BRIEF: The answer should consist of every line of the material, repeated verbatim.

=== GIVEN ENTRIES ===

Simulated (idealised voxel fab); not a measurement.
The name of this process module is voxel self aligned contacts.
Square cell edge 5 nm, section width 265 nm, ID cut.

===

EXERCISE SOLUTION:
Simulated (idealised voxel fab); not a measurement.
The name of this process module is voxel self aligned contacts.
Square cell edge 5 nm, section width 265 nm, ID cut.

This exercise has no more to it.